## [Supplied material]
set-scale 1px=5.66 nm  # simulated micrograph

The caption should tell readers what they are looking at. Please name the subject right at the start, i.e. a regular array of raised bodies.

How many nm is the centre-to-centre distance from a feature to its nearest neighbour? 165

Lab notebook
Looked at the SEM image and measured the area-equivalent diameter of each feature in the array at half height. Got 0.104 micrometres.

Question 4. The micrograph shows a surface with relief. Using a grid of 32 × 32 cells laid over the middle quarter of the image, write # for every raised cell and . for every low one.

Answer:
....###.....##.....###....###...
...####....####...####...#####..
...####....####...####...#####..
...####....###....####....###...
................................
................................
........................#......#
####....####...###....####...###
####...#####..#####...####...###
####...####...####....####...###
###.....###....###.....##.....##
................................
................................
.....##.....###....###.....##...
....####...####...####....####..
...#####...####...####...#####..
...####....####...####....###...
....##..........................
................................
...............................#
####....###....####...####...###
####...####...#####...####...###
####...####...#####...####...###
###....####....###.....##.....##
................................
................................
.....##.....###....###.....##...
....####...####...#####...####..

## [Assignment]
Give every entry again, exactly as it reads.

## [Task output]
set-scale 1px=5.66 nm  # simulated micrograph

The caption should tell readers what they are looking at. Please name the subject right at the start, i.e. a regular array of raised bodies.

How many nm is the centre-to-centre distance from a feature to its nearest neighbour? 165

Lab notebook
Looked at the SEM image and measured the area-equivalent diameter of each feature in the array at half height. Got 0.104 micrometres.

Question 4. The micrograph shows a surface with relief. Using a grid of 32 × 32 cells laid over the middle quarter of the image, write # for every raised cell and . for every low one.

Answer:
....###.....##.....###....###...
...####....####...####...#####..
...####....####...####...#####..
...####....###....####....###...
................................
................................
........................#......#
####....####...###....####...###
####...#####..#####...####...###
####...####...####....####...###
###.....###....###.....##.....##
................................
................................
.....##.....###....###.....##...
....####...####...####....####..
...#####...####...####...#####..
...####....####...####....###...
....##..........................
................................
...............................#
####....###....####...####...###
####...####...#####...####...###
####...####...#####...####...###
###....####....###.....##.....##
................................
................................
.....##.....###....###.....##...
....####...####...#####...####..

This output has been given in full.